### Provided data

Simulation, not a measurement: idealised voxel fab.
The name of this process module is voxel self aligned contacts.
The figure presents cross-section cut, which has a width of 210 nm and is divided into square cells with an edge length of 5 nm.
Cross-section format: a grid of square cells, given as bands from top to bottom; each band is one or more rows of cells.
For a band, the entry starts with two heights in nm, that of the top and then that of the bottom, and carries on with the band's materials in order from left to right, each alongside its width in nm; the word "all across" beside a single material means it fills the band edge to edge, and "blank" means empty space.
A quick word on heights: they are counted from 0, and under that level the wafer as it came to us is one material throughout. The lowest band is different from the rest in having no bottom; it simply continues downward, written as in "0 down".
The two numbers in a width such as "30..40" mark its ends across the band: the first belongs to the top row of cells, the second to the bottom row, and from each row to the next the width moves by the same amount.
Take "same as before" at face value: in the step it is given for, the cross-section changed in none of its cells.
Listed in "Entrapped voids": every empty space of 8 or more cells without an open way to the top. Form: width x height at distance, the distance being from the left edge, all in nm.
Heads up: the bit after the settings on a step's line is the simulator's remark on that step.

######

## Work task
Write out each record again, keeping every word as it is.

## Your solution
Simulation, not a measurement: idealised voxel fab.
The name of this process module is voxel self aligned contacts.
The figure presents cross-section cut, which has a width of 210 nm and is divided into square cells with an edge length of 5 nm.
Cross-section format: a grid of square cells, given as bands from top to bottom; each band is one or more rows of cells.
For a band, the entry starts with two heights in nm, that of the top and then that of the bottom, and carries on with the band's materials in order from left to right, each alongside its width in nm; the word "all across" beside a single material means it fills the band edge to edge, and "blank" means empty space.
A quick word on heights: they are counted from 0, and under that level the wafer as it came to us is one material throughout. The lowest band is different from the rest in having no bottom; it simply continues downward, written as in "0 down".
The two numbers in a width such as "30..40" mark its ends across the band: the first belongs to the top row of cells, the second to the bottom row, and from each row to the next the width moves by the same amount.
Take "same as before" at face value: in the step it is given for, the cross-section changed in none of its cells.
Listed in "Entrapped voids": every empty space of 8 or more cells without an open way to the top. Form: width x height at distance, the distance being from the left edge, all in nm.
Heads up: the bit after the settings on a step's line is the simulator's remark on that step.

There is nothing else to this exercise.